=== Source material ===

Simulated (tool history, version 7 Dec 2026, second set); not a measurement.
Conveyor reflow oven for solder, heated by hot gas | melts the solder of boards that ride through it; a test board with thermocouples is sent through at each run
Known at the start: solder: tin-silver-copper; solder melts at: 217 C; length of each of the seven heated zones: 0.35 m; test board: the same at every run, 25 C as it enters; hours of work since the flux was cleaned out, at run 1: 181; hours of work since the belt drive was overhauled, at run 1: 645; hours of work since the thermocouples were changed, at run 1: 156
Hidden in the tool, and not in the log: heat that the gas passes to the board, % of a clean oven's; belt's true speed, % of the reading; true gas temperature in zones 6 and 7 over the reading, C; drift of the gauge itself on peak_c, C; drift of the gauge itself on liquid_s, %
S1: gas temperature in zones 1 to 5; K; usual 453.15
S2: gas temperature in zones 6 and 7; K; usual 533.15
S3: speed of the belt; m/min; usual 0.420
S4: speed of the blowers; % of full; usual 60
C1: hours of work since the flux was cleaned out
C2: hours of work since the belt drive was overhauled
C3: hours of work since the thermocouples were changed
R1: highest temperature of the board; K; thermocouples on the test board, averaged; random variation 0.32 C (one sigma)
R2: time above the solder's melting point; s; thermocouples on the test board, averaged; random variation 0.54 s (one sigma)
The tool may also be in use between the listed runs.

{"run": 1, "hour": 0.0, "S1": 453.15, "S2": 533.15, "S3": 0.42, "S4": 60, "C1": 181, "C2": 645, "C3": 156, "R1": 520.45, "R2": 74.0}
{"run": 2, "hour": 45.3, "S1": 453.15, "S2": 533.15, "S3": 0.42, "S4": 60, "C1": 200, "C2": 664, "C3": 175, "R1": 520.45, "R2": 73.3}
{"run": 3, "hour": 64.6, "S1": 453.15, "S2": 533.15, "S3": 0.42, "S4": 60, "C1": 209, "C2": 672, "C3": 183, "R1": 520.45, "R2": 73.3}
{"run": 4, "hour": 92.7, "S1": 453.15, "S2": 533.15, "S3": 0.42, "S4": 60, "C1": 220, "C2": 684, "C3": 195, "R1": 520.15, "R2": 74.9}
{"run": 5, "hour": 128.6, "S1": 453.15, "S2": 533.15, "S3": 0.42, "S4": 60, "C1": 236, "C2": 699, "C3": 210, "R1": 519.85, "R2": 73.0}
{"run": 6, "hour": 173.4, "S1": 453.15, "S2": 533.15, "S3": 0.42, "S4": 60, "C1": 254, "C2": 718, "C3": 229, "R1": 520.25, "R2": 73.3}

===

Beginning with the very first line of the material, please return exactly each line down to and including the one with "C3: hours of".

Simulated (tool history, version 7 Dec 2026, second set); not a measurement.
Conveyor reflow oven for solder, heated by hot gas | melts the solder of boards that ride through it; a test board with thermocouples is sent through at each run
Known at the start: solder: tin-silver-copper; solder melts at: 217 C; length of each of the seven heated zones: 0.35 m; test board: the same at every run, 25 C as it enters; hours of work since the flux was cleaned out, at run 1: 181; hours of work since the belt drive was overhauled, at run 1: 645; hours of work since the thermocouples were changed, at run 1: 156
Hidden in the tool, and not in the log: heat that the gas passes to the board, % of a clean oven's; belt's true speed, % of the reading; true gas temperature in zones 6 and 7 over the reading, C; drift of the gauge itself on peak_c, C; drift of the gauge itself on liquid_s, %
S1: gas temperature in zones 1 to 5; K; usual 453.15
S2: gas temperature in zones 6 and 7; K; usual 533.15
S3: speed of the belt; m/min; usual 0.420
S4: speed of the blowers; % of full; usual 60
C1: hours of work since the flux was cleaned out
C2: hours of work since the belt drive was overhauled
C3: hours of work since the thermocouples were changed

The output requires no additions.